*Work task*
In the entries below, find the line with "WHICH TOOL RAN EACH LOT" and the line with "- NHARC_END_SORT_01". Print those two and everything between them exactly, and nothing else.

*Recorded data*
☆ ☆ ☆ ☆ ☆ ☆ ☆
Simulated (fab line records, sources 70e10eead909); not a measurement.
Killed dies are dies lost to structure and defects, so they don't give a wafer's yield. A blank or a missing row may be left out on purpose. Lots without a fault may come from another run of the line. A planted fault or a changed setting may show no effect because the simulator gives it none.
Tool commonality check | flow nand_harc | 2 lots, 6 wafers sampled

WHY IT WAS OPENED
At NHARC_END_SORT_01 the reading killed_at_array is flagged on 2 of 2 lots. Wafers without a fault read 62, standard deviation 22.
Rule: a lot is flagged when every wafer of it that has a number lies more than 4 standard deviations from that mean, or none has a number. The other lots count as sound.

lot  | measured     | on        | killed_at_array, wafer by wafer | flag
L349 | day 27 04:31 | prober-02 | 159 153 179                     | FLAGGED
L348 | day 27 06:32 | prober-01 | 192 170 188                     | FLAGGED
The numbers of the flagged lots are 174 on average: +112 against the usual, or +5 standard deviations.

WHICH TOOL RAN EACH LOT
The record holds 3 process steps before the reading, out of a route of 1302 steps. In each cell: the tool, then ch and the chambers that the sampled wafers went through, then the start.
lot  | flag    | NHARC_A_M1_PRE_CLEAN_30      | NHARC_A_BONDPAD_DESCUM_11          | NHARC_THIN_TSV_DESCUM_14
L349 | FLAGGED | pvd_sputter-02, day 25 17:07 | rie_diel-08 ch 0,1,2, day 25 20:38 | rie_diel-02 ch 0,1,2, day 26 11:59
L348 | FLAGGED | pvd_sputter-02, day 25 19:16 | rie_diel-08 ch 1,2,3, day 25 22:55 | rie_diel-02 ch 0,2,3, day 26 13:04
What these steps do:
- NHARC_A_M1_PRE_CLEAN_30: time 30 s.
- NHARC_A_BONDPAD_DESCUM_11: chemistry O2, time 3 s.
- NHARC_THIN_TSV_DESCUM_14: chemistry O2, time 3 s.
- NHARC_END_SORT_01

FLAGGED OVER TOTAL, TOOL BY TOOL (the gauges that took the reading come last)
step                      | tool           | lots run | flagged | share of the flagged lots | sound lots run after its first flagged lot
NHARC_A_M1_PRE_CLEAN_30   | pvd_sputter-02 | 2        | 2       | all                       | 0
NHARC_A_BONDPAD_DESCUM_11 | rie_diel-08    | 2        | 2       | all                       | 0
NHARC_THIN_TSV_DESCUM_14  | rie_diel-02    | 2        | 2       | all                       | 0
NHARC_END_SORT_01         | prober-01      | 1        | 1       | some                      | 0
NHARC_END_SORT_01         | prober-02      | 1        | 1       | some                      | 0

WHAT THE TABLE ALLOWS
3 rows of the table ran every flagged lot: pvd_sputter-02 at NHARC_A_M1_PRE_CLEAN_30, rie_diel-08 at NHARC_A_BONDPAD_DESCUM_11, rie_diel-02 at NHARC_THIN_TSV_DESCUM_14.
☆ ☆ ☆ ☆ ☆ ☆ ☆

*Your response*
WHICH TOOL RAN EACH LOT
The record holds 3 process steps before the reading, out of a route of 1302 steps. In each cell: the tool, then ch and the chambers that the sampled wafers went through, then the start.
lot  | flag    | NHARC_A_M1_PRE_CLEAN_30      | NHARC_A_BONDPAD_DESCUM_11          | NHARC_THIN_TSV_DESCUM_14
L349 | FLAGGED | pvd_sputter-02, day 25 17:07 | rie_diel-08 ch 0,1,2, day 25 20:38 | rie_diel-02 ch 0,1,2, day 26 11:59
L348 | FLAGGED | pvd_sputter-02, day 25 19:16 | rie_diel-08 ch 1,2,3, day 25 22:55 | rie_diel-02 ch 0,2,3, day 26 13:04
What these steps do:
- NHARC_A_M1_PRE_CLEAN_30: time 30 s.
- NHARC_A_BONDPAD_DESCUM_11: chemistry O2, time 3 s.
- NHARC_THIN_TSV_DESCUM_14: chemistry O2, time 3 s.
- NHARC_END_SORT_01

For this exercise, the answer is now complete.